* [DATASET ENTRIES]
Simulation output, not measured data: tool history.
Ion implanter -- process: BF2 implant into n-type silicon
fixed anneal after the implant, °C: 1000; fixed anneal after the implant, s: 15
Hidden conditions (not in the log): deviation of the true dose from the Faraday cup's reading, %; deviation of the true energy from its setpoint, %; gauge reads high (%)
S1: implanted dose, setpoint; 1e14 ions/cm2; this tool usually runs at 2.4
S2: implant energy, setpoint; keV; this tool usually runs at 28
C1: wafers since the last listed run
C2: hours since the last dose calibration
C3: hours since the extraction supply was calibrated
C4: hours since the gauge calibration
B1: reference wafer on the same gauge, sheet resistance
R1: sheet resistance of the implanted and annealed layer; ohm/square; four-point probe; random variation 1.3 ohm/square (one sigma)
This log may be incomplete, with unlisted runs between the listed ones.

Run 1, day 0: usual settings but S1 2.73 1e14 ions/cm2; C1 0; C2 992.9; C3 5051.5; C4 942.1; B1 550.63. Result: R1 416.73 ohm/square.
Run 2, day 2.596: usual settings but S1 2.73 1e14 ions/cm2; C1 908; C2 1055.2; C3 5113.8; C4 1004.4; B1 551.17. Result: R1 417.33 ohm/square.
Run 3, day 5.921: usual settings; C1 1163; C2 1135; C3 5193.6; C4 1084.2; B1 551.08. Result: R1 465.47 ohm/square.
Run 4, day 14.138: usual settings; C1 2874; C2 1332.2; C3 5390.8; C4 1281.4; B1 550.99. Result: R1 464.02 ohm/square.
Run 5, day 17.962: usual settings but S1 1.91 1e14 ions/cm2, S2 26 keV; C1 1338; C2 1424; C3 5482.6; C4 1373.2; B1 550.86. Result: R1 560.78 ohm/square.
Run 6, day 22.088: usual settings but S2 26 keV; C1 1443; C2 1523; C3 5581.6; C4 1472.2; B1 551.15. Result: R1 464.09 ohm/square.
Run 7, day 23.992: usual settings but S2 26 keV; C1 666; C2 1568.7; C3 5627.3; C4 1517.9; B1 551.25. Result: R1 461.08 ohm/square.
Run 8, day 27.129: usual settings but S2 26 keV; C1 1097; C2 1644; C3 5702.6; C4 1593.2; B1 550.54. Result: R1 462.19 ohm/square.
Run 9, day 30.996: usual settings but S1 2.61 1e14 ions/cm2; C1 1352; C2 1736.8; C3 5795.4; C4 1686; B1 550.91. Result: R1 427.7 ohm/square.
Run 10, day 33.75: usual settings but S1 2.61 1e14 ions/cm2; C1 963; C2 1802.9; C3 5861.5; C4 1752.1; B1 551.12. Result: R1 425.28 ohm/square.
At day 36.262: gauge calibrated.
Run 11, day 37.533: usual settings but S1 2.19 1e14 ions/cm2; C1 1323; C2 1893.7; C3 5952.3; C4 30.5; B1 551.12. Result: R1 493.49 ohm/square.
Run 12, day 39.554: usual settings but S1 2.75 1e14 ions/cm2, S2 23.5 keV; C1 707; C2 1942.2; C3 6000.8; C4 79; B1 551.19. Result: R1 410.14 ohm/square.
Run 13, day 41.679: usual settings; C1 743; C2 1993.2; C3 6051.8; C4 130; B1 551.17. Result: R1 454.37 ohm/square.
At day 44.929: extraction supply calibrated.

* [ASSIGNED TASK] Nothing but the lines from the top of the entries above through the line with "fixed anneal after the implant, °C: 1000;" should be set down, each exactly as written.

* [WORKED SOLUTION]
Simulation output, not measured data: tool history.
Ion implanter -- process: BF2 implant into n-type silicon
fixed anneal after the implant, °C: 1000; fixed anneal after the implant, s: 15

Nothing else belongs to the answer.